- WORK TASK -
Your answer should be the lines below from the one holding "L667 | day 8" through the one holding "L673 | day 10", copied exactly and with nothing else.

= Beginning of Section =

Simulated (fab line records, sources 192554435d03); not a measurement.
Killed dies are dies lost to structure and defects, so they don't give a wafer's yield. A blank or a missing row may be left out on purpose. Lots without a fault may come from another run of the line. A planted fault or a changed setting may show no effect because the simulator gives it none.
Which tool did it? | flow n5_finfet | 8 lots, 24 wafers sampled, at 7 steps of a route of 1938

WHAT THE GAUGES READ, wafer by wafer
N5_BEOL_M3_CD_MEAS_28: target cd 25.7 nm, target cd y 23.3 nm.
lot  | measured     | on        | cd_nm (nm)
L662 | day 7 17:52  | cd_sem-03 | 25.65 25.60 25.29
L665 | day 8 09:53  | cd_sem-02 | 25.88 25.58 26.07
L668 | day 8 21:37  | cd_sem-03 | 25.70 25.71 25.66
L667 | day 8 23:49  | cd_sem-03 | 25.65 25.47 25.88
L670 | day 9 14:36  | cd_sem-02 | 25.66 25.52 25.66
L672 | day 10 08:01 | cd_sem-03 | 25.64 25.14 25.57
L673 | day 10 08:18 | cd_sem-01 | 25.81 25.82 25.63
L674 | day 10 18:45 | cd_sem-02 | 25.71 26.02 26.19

= End of Section =

- ANSWER SECTION -
L667 | day 8 23:49  | cd_sem-03 | 25.65 25.47 25.88
L670 | day 9 14:36  | cd_sem-02 | 25.66 25.52 25.66
L672 | day 10 08:01 | cd_sem-03 | 25.64 25.14 25.57
L673 | day 10 08:18 | cd_sem-01 | 25.81 25.82 25.63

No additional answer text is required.